▶ DATASET ENTRIES
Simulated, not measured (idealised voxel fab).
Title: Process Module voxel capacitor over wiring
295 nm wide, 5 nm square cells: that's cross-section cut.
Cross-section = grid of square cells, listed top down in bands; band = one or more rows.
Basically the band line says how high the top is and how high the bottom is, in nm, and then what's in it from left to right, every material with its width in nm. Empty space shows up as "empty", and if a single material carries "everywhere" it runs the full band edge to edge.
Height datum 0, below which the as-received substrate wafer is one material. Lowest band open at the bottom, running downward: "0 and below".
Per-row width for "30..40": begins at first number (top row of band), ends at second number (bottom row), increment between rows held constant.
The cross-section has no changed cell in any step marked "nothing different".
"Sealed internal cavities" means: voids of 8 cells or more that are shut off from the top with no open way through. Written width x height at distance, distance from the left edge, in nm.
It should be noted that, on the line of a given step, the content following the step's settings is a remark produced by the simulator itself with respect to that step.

▶ ASSIGNED TASK
Only certain lines are wanted. Please return exactly those from the top of the data through the line with "edge, in nm.".

▶ TASK SOLUTION
Simulated, not measured (idealised voxel fab).
Title: Process Module voxel capacitor over wiring
295 nm wide, 5 nm square cells: that's cross-section cut.
Cross-section = grid of square cells, listed top down in bands; band = one or more rows.
Basically the band line says how high the top is and how high the bottom is, in nm, and then what's in it from left to right, every material with its width in nm. Empty space shows up as "empty", and if a single material carries "everywhere" it runs the full band edge to edge.
Height datum 0, below which the as-received substrate wafer is one material. Lowest band open at the bottom, running downward: "0 and below".
Per-row width for "30..40": begins at first number (top row of band), ends at second number (bottom row), increment between rows held constant.
The cross-section has no changed cell in any step marked "nothing different".
"Sealed internal cavities" means: voids of 8 cells or more that are shut off from the top with no open way through. Written width x height at distance, distance from the left edge, in nm.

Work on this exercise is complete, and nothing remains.